* [DATA FOR REVIEW]
====================

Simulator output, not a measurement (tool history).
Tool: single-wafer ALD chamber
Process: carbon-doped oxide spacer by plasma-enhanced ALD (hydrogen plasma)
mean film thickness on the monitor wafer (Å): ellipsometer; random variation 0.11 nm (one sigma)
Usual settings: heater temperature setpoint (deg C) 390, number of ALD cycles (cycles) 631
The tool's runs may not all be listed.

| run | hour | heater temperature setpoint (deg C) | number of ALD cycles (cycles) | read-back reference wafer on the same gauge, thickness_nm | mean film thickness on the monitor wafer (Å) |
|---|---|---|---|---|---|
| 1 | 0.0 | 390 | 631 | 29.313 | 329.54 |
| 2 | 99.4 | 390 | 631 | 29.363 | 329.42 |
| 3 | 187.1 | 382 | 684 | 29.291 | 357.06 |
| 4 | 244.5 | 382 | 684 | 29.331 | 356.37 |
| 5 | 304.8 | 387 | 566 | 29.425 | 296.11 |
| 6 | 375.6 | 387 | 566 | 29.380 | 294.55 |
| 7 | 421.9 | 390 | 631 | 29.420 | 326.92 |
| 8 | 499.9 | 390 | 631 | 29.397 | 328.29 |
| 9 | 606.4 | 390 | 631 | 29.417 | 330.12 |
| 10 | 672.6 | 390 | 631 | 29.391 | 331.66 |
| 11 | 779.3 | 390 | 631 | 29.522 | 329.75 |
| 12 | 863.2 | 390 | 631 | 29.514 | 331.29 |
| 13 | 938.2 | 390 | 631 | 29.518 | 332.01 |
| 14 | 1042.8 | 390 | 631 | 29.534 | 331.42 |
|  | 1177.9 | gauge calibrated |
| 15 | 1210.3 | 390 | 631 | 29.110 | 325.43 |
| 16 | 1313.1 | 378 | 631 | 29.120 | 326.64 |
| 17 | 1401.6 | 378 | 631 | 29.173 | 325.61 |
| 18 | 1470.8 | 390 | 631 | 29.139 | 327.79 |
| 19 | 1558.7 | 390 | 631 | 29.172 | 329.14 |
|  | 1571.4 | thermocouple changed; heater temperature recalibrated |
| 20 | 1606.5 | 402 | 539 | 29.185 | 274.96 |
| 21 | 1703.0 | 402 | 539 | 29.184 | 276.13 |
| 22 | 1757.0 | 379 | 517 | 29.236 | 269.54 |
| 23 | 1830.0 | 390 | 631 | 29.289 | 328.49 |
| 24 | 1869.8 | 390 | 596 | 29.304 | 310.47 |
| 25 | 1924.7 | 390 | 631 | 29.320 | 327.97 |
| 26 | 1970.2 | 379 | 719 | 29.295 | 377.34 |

====================

Begin with the first line of the listing above and write out each line exactly, ending with the line that contains "29.320 | 327.97 |".

* [RESPONSE AREA]
Simulator output, not a measurement (tool history).
Tool: single-wafer ALD chamber
Process: carbon-doped oxide spacer by plasma-enhanced ALD (hydrogen plasma)
mean film thickness on the monitor wafer (Å): ellipsometer; random variation 0.11 nm (one sigma)
Usual settings: heater temperature setpoint (deg C) 390, number of ALD cycles (cycles) 631
The tool's runs may not all be listed.

| run | hour | heater temperature setpoint (deg C) | number of ALD cycles (cycles) | read-back reference wafer on the same gauge, thickness_nm | mean film thickness on the monitor wafer (Å) |
|---|---|---|---|---|---|
| 1 | 0.0 | 390 | 631 | 29.313 | 329.54 |
| 2 | 99.4 | 390 | 631 | 29.363 | 329.42 |
| 3 | 187.1 | 382 | 684 | 29.291 | 357.06 |
| 4 | 244.5 | 382 | 684 | 29.331 | 356.37 |
| 5 | 304.8 | 387 | 566 | 29.425 | 296.11 |
| 6 | 375.6 | 387 | 566 | 29.380 | 294.55 |
| 7 | 421.9 | 390 | 631 | 29.420 | 326.92 |
| 8 | 499.9 | 390 | 631 | 29.397 | 328.29 |
| 9 | 606.4 | 390 | 631 | 29.417 | 330.12 |
| 10 | 672.6 | 390 | 631 | 29.391 | 331.66 |
| 11 | 779.3 | 390 | 631 | 29.522 | 329.75 |
| 12 | 863.2 | 390 | 631 | 29.514 | 331.29 |
| 13 | 938.2 | 390 | 631 | 29.518 | 332.01 |
| 14 | 1042.8 | 390 | 631 | 29.534 | 331.42 |
|  | 1177.9 | gauge calibrated |
| 15 | 1210.3 | 390 | 631 | 29.110 | 325.43 |
| 16 | 1313.1 | 378 | 631 | 29.120 | 326.64 |
| 17 | 1401.6 | 378 | 631 | 29.173 | 325.61 |
| 18 | 1470.8 | 390 | 631 | 29.139 | 327.79 |
| 19 | 1558.7 | 390 | 631 | 29.172 | 329.14 |
|  | 1571.4 | thermocouple changed; heater temperature recalibrated |
| 20 | 1606.5 | 402 | 539 | 29.185 | 274.96 |
| 21 | 1703.0 | 402 | 539 | 29.184 | 276.13 |
| 22 | 1757.0 | 379 | 517 | 29.236 | 269.54 |
| 23 | 1830.0 | 390 | 631 | 29.289 | 328.49 |
| 24 | 1869.8 | 390 | 596 | 29.304 | 310.47 |
| 25 | 1924.7 | 390 | 631 | 29.320 | 327.97 |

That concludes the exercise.